## Supplied data:
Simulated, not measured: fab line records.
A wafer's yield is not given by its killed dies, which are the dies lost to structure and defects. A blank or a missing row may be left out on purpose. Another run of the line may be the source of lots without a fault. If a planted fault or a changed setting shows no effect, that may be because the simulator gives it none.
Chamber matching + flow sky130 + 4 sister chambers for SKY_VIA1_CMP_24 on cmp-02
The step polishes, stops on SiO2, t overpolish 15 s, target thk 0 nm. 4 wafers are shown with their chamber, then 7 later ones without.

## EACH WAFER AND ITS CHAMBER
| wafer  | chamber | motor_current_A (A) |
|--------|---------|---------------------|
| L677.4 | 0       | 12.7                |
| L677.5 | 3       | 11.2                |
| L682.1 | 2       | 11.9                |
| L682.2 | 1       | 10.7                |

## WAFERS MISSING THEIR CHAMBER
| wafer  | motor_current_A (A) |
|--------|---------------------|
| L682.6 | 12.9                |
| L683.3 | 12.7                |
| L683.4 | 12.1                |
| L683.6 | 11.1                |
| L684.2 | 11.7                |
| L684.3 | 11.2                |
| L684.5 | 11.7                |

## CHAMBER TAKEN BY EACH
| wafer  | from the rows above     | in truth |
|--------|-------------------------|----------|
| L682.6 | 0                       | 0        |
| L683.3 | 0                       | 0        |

## Task item:
All of the entries, from the first line to the last, should be duplicated exactly.

## Written answer:
Simulated, not measured: fab line records.
A wafer's yield is not given by its killed dies, which are the dies lost to structure and defects. A blank or a missing row may be left out on purpose. Another run of the line may be the source of lots without a fault. If a planted fault or a changed setting shows no effect, that may be because the simulator gives it none.
Chamber matching + flow sky130 + 4 sister chambers for SKY_VIA1_CMP_24 on cmp-02
The step polishes, stops on SiO2, t overpolish 15 s, target thk 0 nm. 4 wafers are shown with their chamber, then 7 later ones without.

## EACH WAFER AND ITS CHAMBER
| wafer  | chamber | motor_current_A (A) |
|--------|---------|---------------------|
| L677.4 | 0       | 12.7                |
| L677.5 | 3       | 11.2                |
| L682.1 | 2       | 11.9                |
| L682.2 | 1       | 10.7                |

## WAFERS MISSING THEIR CHAMBER
| wafer  | motor_current_A (A) |
|--------|---------------------|
| L682.6 | 12.9                |
| L683.3 | 12.7                |
| L683.4 | 12.1                |
| L683.6 | 11.1                |
| L684.2 | 11.7                |
| L684.3 | 11.2                |
| L684.5 | 11.7                |

## CHAMBER TAKEN BY EACH
| wafer  | from the rows above     | in truth |
|--------|-------------------------|----------|
| L682.6 | 0                       | 0        |
| L683.3 | 0                       | 0        |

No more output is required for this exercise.